* Information given
===============
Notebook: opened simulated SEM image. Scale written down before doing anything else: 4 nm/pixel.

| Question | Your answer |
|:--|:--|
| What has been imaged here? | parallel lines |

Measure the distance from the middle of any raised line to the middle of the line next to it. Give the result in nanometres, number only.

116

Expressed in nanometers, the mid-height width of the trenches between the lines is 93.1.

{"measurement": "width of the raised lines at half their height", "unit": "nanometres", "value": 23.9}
===============

With the line that has "parallel lines |" as the first and the line that has "Expressed in nanometers, the" as the last, repeat exactly that run of lines above and no more.

* Your solution
| What has been imaged here? | parallel lines |

Measure the distance from the middle of any raised line to the middle of the line next to it. Give the result in nanometres, number only.

116

Expressed in nanometers, the mid-height width of the trenches between the lines is 93.1.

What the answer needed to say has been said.